(Given information Opens)

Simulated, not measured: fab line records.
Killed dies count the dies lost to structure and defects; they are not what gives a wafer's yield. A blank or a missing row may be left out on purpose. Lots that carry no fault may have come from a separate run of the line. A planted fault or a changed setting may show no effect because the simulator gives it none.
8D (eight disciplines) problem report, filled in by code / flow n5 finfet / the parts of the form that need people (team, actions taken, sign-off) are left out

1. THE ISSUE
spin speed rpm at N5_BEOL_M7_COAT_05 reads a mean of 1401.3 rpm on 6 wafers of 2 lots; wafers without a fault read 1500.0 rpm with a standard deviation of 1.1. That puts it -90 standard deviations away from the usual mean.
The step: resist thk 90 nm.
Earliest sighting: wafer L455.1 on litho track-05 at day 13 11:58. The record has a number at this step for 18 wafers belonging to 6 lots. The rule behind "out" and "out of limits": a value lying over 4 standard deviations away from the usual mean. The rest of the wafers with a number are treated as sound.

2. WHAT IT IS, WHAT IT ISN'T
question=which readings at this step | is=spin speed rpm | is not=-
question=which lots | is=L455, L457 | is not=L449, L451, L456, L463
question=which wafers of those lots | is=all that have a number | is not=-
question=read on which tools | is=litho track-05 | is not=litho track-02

(Given information Closes)

● **Requirement**
When you reach the end of the data above, set it all down again unchanged.

● **Task solution**
Simulated, not measured: fab line records.
Killed dies count the dies lost to structure and defects; they are not what gives a wafer's yield. A blank or a missing row may be left out on purpose. Lots that carry no fault may have come from a separate run of the line. A planted fault or a changed setting may show no effect because the simulator gives it none.
8D (eight disciplines) problem report, filled in by code / flow n5 finfet / the parts of the form that need people (team, actions taken, sign-off) are left out

1. THE ISSUE
spin speed rpm at N5_BEOL_M7_COAT_05 reads a mean of 1401.3 rpm on 6 wafers of 2 lots; wafers without a fault read 1500.0 rpm with a standard deviation of 1.1. That puts it -90 standard deviations away from the usual mean.
The step: resist thk 90 nm.
Earliest sighting: wafer L455.1 on litho track-05 at day 13 11:58. The record has a number at this step for 18 wafers belonging to 6 lots. The rule behind "out" and "out of limits": a value lying over 4 standard deviations away from the usual mean. The rest of the wafers with a number are treated as sound.

2. WHAT IT IS, WHAT IT ISN'T
question=which readings at this step | is=spin speed rpm | is not=-
question=which lots | is=L455, L457 | is not=L449, L451, L456, L463
question=which wafers of those lots | is=all that have a number | is not=-
question=read on which tools | is=litho track-05 | is not=litho track-02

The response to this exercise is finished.